> [Work item] Below are some entries. Repeat exactly the lines from the one with "147.21 | 151.96 |" through the one with "168.85 | 159.09 |", and only those.

> [Material shown]
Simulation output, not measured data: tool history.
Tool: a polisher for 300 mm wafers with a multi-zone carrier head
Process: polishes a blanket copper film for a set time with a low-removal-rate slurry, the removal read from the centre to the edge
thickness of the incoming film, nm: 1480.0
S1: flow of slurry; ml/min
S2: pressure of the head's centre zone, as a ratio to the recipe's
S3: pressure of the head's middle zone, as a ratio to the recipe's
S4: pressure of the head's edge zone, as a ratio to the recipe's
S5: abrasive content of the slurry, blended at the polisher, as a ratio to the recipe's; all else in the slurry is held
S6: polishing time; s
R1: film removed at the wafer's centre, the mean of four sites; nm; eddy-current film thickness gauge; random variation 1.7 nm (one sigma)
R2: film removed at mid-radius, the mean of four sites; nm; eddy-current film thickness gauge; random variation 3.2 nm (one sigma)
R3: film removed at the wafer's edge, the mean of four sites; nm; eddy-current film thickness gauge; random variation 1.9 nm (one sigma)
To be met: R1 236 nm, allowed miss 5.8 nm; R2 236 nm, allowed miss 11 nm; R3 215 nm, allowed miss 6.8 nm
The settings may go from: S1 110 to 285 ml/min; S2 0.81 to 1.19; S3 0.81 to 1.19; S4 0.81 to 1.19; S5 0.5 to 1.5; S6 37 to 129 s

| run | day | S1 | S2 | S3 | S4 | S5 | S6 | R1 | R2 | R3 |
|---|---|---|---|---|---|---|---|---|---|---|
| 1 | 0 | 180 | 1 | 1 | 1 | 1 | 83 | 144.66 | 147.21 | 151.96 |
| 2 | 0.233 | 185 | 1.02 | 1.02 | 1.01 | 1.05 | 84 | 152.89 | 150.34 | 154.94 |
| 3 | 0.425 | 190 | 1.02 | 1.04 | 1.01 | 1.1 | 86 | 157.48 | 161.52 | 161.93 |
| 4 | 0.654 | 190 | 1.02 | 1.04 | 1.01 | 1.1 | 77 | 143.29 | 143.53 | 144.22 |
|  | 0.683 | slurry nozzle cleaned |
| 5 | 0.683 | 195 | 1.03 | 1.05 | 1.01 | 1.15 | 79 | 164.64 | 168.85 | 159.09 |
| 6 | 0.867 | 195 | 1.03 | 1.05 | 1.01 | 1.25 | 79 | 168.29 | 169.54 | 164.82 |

> [Exercise answer]
| 1 | 0 | 180 | 1 | 1 | 1 | 1 | 83 | 144.66 | 147.21 | 151.96 |
| 2 | 0.233 | 185 | 1.02 | 1.02 | 1.01 | 1.05 | 84 | 152.89 | 150.34 | 154.94 |
| 3 | 0.425 | 190 | 1.02 | 1.04 | 1.01 | 1.1 | 86 | 157.48 | 161.52 | 161.93 |
| 4 | 0.654 | 190 | 1.02 | 1.04 | 1.01 | 1.1 | 77 | 143.29 | 143.53 | 144.22 |
|  | 0.683 | slurry nozzle cleaned |
| 5 | 0.683 | 195 | 1.03 | 1.05 | 1.01 | 1.15 | 79 | 164.64 | 168.85 | 159.09 |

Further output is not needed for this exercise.